> _Required action_: If a line contains "in that step.", it is the last one to write out; begin with the first line of the records and copy each exactly.

> _Source information_:
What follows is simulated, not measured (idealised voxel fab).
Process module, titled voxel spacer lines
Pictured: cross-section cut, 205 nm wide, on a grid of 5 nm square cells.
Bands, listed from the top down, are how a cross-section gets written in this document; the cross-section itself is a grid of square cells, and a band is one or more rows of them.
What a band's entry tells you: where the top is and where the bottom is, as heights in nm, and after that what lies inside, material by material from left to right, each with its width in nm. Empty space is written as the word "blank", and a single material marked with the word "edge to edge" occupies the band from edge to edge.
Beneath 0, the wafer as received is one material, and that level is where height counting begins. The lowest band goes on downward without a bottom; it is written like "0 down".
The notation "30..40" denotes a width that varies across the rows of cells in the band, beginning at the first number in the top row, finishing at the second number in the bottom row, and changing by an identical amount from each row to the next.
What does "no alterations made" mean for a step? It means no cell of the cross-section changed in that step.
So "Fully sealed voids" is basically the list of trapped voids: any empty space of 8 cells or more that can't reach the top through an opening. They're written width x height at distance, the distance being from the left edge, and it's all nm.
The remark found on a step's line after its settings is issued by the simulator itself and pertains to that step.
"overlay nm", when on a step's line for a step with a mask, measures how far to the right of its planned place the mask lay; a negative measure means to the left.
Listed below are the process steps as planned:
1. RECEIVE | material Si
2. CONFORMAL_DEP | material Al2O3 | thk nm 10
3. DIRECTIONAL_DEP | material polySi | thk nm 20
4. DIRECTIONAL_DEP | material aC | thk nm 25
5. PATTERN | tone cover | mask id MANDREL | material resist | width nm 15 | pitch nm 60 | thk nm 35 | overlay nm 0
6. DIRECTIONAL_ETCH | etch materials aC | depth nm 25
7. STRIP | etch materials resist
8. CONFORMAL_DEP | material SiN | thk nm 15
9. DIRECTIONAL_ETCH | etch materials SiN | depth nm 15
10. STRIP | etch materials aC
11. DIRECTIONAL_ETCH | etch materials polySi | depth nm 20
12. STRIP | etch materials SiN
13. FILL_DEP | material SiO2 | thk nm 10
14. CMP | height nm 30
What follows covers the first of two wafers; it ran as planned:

> _Exercise output_:
What follows is simulated, not measured (idealised voxel fab).
Process module, titled voxel spacer lines
Pictured: cross-section cut, 205 nm wide, on a grid of 5 nm square cells.
Bands, listed from the top down, are how a cross-section gets written in this document; the cross-section itself is a grid of square cells, and a band is one or more rows of them.
What a band's entry tells you: where the top is and where the bottom is, as heights in nm, and after that what lies inside, material by material from left to right, each with its width in nm. Empty space is written as the word "blank", and a single material marked with the word "edge to edge" occupies the band from edge to edge.
Beneath 0, the wafer as received is one material, and that level is where height counting begins. The lowest band goes on downward without a bottom; it is written like "0 down".
The notation "30..40" denotes a width that varies across the rows of cells in the band, beginning at the first number in the top row, finishing at the second number in the bottom row, and changing by an identical amount from each row to the next.
What does "no alterations made" mean for a step? It means no cell of the cross-section changed in that step.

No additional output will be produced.